◆ Work instruction ◆
Return the entries below in full. Keep every word as it is.

....
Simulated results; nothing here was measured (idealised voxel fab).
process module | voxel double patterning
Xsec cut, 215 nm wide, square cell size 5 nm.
....

◆ Task response ◆
Simulated results; nothing here was measured (idealised voxel fab).
process module | voxel double patterning
Xsec cut, 215 nm wide, square cell size 5 nm.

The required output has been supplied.